Source material:
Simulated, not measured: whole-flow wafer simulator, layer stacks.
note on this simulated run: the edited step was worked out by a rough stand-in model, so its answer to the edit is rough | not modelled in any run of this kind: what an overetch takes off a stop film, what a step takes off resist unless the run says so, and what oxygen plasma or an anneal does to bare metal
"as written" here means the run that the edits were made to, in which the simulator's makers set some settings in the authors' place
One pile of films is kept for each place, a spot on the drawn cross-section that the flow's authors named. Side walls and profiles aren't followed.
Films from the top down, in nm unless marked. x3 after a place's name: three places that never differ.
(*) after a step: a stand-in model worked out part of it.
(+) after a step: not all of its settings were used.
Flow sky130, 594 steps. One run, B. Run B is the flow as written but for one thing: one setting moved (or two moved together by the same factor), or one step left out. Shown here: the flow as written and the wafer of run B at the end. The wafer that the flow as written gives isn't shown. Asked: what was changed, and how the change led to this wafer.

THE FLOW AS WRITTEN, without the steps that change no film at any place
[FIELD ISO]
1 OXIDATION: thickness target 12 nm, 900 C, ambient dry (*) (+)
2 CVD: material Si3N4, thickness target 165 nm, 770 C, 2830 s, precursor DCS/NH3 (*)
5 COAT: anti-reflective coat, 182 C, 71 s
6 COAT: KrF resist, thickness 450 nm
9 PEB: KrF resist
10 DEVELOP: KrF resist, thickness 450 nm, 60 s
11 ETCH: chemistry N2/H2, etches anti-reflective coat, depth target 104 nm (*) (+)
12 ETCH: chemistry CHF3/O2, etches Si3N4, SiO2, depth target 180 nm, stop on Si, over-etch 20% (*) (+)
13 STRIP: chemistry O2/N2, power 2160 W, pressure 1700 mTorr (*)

Required action:
The line with "12 ETCH: chemistry" marks the end; reproduce exactly every line from the start of the entries up to it, that line included.

Solution:
Simulated, not measured: whole-flow wafer simulator, layer stacks.
note on this simulated run: the edited step was worked out by a rough stand-in model, so its answer to the edit is rough | not modelled in any run of this kind: what an overetch takes off a stop film, what a step takes off resist unless the run says so, and what oxygen plasma or an anneal does to bare metal
"as written" here means the run that the edits were made to, in which the simulator's makers set some settings in the authors' place
One pile of films is kept for each place, a spot on the drawn cross-section that the flow's authors named. Side walls and profiles aren't followed.
Films from the top down, in nm unless marked. x3 after a place's name: three places that never differ.
(*) after a step: a stand-in model worked out part of it.
(+) after a step: not all of its settings were used.
Flow sky130, 594 steps. One run, B. Run B is the flow as written but for one thing: one setting moved (or two moved together by the same factor), or one step left out. Shown here: the flow as written and the wafer of run B at the end. The wafer that the flow as written gives isn't shown. Asked: what was changed, and how the change led to this wafer.

THE FLOW AS WRITTEN, without the steps that change no film at any place
[FIELD ISO]
1 OXIDATION: thickness target 12 nm, 900 C, ambient dry (*) (+)
2 CVD: material Si3N4, thickness target 165 nm, 770 C, 2830 s, precursor DCS/NH3 (*)
5 COAT: anti-reflective coat, 182 C, 71 s
6 COAT: KrF resist, thickness 450 nm
9 PEB: KrF resist
10 DEVELOP: KrF resist, thickness 450 nm, 60 s
11 ETCH: chemistry N2/H2, etches anti-reflective coat, depth target 104 nm (*) (+)
12 ETCH: chemistry CHF3/O2, etches Si3N4, SiO2, depth target 180 nm, stop on Si, over-etch 20% (*) (+)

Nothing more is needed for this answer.